Return the records below exactly, leaving nothing out.

--- START ---
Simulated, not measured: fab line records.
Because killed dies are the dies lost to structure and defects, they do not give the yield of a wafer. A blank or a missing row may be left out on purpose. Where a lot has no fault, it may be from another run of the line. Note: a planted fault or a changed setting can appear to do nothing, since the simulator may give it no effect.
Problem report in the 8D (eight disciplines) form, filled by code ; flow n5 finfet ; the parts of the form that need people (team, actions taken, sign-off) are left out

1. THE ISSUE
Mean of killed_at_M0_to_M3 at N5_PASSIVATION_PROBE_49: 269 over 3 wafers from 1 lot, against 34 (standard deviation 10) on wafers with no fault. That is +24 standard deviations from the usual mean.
--- END ---

Response box:
Simulated, not measured: fab line records.
Because killed dies are the dies lost to structure and defects, they do not give the yield of a wafer. A blank or a missing row may be left out on purpose. Where a lot has no fault, it may be from another run of the line. Note: a planted fault or a changed setting can appear to do nothing, since the simulator may give it no effect.
Problem report in the 8D (eight disciplines) form, filled by code ; flow n5 finfet ; the parts of the form that need people (team, actions taken, sign-off) are left out

1. THE ISSUE
Mean of killed_at_M0_to_M3 at N5_PASSIVATION_PROBE_49: 269 over 3 wafers from 1 lot, against 34 (standard deviation 10) on wafers with no fault. That is +24 standard deviations from the usual mean.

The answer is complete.